□ □ □ □ □ □ □

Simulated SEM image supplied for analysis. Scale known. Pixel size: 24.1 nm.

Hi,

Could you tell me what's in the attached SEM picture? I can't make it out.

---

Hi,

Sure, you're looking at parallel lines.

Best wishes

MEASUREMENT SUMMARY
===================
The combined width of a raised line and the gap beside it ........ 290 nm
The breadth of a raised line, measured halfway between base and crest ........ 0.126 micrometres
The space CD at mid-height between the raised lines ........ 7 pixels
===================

□ □ □ □ □ □ □

▶ **Assignment**
Using the entries above, give back exactly the line containing "The breadth of", the line containing "The space CD", and every line between them, and nothing else.

▶ **Exercise result**
The breadth of a raised line, measured halfway between base and crest ........ 0.126 micrometres
The space CD at mid-height between the raised lines ........ 7 pixels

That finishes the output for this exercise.